——

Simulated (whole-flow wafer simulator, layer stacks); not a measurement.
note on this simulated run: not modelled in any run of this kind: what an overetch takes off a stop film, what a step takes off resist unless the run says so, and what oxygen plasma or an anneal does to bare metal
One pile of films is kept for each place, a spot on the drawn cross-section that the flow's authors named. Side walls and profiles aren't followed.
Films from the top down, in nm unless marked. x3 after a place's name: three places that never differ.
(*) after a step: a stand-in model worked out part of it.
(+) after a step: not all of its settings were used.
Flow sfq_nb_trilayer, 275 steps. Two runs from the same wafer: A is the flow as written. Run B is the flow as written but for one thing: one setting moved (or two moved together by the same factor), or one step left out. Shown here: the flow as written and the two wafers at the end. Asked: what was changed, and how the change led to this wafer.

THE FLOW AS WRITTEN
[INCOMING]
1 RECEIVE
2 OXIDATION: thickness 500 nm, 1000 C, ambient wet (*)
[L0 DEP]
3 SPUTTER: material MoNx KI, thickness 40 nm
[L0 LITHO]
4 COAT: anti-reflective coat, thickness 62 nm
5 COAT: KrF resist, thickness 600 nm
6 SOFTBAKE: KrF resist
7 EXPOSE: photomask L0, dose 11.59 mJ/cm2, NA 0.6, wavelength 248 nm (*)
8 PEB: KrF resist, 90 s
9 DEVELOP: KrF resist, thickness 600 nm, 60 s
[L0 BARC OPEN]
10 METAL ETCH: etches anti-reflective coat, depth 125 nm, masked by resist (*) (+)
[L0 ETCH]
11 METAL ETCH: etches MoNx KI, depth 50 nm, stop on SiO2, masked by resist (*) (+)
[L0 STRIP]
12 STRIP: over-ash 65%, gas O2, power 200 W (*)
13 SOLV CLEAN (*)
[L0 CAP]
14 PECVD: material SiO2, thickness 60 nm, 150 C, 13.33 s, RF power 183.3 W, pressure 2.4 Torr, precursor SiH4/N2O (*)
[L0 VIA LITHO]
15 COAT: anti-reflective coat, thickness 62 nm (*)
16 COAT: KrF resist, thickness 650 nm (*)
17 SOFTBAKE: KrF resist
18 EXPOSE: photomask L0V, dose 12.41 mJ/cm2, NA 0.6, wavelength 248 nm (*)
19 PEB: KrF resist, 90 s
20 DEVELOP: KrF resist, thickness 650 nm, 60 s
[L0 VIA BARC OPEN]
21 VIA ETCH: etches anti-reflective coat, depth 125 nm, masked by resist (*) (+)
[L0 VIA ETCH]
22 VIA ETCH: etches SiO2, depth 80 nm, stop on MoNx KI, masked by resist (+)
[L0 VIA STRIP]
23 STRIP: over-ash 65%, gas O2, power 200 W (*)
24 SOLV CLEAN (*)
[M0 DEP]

——

__WORK ORDER__:
Using the data above, extract exactly the lines from the one that holds "21 VIA ETCH: etches" to the one that holds "24 SOLV CLEAN (*)", both ends included, and no others.

__YOUR RESPONSE__:
21 VIA ETCH: etches anti-reflective coat, depth 125 nm, masked by resist (*) (+)
[L0 VIA ETCH]
22 VIA ETCH: etches SiO2, depth 80 nm, stop on MoNx KI, masked by resist (+)
[L0 VIA STRIP]
23 STRIP: over-ash 65%, gas O2, power 200 W (*)
24 SOLV CLEAN (*)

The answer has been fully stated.